• REQUIRED ACTION:
Write the listing below out again exactly, though only as far as the line with "[with the fault]: KrF", which is included.

• DATASET EXTRACT:
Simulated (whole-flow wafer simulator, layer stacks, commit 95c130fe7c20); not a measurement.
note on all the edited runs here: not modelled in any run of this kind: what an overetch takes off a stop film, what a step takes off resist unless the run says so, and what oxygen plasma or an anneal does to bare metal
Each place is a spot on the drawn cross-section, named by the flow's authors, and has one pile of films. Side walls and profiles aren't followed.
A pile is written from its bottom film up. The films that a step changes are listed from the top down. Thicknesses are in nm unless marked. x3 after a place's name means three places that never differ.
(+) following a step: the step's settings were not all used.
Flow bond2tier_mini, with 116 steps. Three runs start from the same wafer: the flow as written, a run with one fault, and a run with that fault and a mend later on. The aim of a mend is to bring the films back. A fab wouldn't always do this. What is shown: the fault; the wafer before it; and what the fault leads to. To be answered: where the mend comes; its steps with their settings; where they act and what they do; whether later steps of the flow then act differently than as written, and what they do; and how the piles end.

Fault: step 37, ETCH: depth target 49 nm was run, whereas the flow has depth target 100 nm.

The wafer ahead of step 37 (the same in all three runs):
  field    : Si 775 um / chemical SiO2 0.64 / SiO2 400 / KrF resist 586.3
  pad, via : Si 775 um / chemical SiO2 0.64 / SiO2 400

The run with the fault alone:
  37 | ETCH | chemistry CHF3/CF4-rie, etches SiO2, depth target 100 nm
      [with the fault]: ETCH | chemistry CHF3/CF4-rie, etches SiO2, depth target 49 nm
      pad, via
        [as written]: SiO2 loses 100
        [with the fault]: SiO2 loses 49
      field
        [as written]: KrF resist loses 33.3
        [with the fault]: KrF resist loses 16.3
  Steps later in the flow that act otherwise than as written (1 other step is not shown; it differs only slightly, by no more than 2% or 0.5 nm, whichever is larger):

• TASK ANSWER:
Simulated (whole-flow wafer simulator, layer stacks, commit 95c130fe7c20); not a measurement.
note on all the edited runs here: not modelled in any run of this kind: what an overetch takes off a stop film, what a step takes off resist unless the run says so, and what oxygen plasma or an anneal does to bare metal
Each place is a spot on the drawn cross-section, named by the flow's authors, and has one pile of films. Side walls and profiles aren't followed.
A pile is written from its bottom film up. The films that a step changes are listed from the top down. Thicknesses are in nm unless marked. x3 after a place's name means three places that never differ.
(+) following a step: the step's settings were not all used.
Flow bond2tier_mini, with 116 steps. Three runs start from the same wafer: the flow as written, a run with one fault, and a run with that fault and a mend later on. The aim of a mend is to bring the films back. A fab wouldn't always do this. What is shown: the fault; the wafer before it; and what the fault leads to. To be answered: where the mend comes; its steps with their settings; where they act and what they do; whether later steps of the flow then act differently than as written, and what they do; and how the piles end.

Fault: step 37, ETCH: depth target 49 nm was run, whereas the flow has depth target 100 nm.

The wafer ahead of step 37 (the same in all three runs):
  field    : Si 775 um / chemical SiO2 0.64 / SiO2 400 / KrF resist 586.3
  pad, via : Si 775 um / chemical SiO2 0.64 / SiO2 400

The run with the fault alone:
  37 | ETCH | chemistry CHF3/CF4-rie, etches SiO2, depth target 100 nm
      [with the fault]: ETCH | chemistry CHF3/CF4-rie, etches SiO2, depth target 49 nm
      pad, via
        [as written]: SiO2 loses 100
        [with the fault]: SiO2 loses 49
      field
        [as written]: KrF resist loses 33.3
        [with the fault]: KrF resist loses 16.3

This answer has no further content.